REQUIRED ACTION: Reproduce the listing below in its entirety. Change nothing.

EXCERPTED DATA:
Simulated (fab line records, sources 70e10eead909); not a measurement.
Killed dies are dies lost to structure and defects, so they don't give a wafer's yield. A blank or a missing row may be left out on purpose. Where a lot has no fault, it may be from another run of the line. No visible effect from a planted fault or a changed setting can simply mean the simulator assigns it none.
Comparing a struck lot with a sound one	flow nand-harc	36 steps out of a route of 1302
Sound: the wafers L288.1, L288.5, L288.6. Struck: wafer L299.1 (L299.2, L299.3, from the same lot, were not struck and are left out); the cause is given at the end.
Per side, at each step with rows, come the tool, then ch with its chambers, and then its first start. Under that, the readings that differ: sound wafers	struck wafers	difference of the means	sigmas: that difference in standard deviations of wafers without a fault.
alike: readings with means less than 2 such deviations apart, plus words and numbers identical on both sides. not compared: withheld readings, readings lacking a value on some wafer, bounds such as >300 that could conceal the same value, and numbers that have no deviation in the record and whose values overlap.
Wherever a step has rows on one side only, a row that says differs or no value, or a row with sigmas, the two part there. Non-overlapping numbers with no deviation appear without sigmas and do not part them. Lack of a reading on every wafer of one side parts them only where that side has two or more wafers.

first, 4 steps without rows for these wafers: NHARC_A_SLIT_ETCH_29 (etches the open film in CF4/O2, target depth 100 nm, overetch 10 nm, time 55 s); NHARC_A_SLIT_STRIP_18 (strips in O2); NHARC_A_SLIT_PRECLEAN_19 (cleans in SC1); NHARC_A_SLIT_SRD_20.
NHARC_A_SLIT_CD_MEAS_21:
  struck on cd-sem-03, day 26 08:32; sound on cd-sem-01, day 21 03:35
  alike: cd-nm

ANSWER SPACE:
Simulated (fab line records, sources 70e10eead909); not a measurement.
Killed dies are dies lost to structure and defects, so they don't give a wafer's yield. A blank or a missing row may be left out on purpose. Where a lot has no fault, it may be from another run of the line. No visible effect from a planted fault or a changed setting can simply mean the simulator assigns it none.
Comparing a struck lot with a sound one	flow nand-harc	36 steps out of a route of 1302
Sound: the wafers L288.1, L288.5, L288.6. Struck: wafer L299.1 (L299.2, L299.3, from the same lot, were not struck and are left out); the cause is given at the end.
Per side, at each step with rows, come the tool, then ch with its chambers, and then its first start. Under that, the readings that differ: sound wafers	struck wafers	difference of the means	sigmas: that difference in standard deviations of wafers without a fault.
alike: readings with means less than 2 such deviations apart, plus words and numbers identical on both sides. not compared: withheld readings, readings lacking a value on some wafer, bounds such as >300 that could conceal the same value, and numbers that have no deviation in the record and whose values overlap.
Wherever a step has rows on one side only, a row that says differs or no value, or a row with sigmas, the two part there. Non-overlapping numbers with no deviation appear without sigmas and do not part them. Lack of a reading on every wafer of one side parts them only where that side has two or more wafers.

first, 4 steps without rows for these wafers: NHARC_A_SLIT_ETCH_29 (etches the open film in CF4/O2, target depth 100 nm, overetch 10 nm, time 55 s); NHARC_A_SLIT_STRIP_18 (strips in O2); NHARC_A_SLIT_PRECLEAN_19 (cleans in SC1); NHARC_A_SLIT_SRD_20.
NHARC_A_SLIT_CD_MEAS_21:
  struck on cd-sem-03, day 26 08:32; sound on cd-sem-01, day 21 03:35
  alike: cd-nm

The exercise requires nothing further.